• Required action
Print each record exactly, with no word added or removed.

• Material supplied
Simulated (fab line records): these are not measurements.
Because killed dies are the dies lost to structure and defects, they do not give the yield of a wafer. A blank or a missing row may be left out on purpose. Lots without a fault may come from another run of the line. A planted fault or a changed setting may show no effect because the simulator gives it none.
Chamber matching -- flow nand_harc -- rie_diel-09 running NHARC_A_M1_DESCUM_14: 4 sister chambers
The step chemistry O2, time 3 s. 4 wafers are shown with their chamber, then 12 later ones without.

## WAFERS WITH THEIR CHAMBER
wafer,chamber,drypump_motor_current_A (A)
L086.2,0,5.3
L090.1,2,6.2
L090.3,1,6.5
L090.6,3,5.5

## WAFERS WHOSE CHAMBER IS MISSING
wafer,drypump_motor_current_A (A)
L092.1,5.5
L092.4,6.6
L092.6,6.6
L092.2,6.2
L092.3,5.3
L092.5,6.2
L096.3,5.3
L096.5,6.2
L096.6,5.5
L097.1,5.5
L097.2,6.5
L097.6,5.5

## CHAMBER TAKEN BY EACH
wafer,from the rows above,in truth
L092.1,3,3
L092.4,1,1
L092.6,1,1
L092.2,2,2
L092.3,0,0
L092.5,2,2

• Answer box
Simulated (fab line records): these are not measurements.
Because killed dies are the dies lost to structure and defects, they do not give the yield of a wafer. A blank or a missing row may be left out on purpose. Lots without a fault may come from another run of the line. A planted fault or a changed setting may show no effect because the simulator gives it none.
Chamber matching -- flow nand_harc -- rie_diel-09 running NHARC_A_M1_DESCUM_14: 4 sister chambers
The step chemistry O2, time 3 s. 4 wafers are shown with their chamber, then 12 later ones without.

## WAFERS WITH THEIR CHAMBER
wafer,chamber,drypump_motor_current_A (A)
L086.2,0,5.3
L090.1,2,6.2
L090.3,1,6.5
L090.6,3,5.5

## WAFERS WHOSE CHAMBER IS MISSING
wafer,drypump_motor_current_A (A)
L092.1,5.5
L092.4,6.6
L092.6,6.6
L092.2,6.2
L092.3,5.3
L092.5,6.2
L096.3,5.3
L096.5,6.2
L096.6,5.5
L097.1,5.5
L097.2,6.5
L097.6,5.5

## CHAMBER TAKEN BY EACH
wafer,from the rows above,in truth
L092.1,3,3
L092.4,1,1
L092.6,1,1
L092.2,2,2
L092.3,0,0
L092.5,2,2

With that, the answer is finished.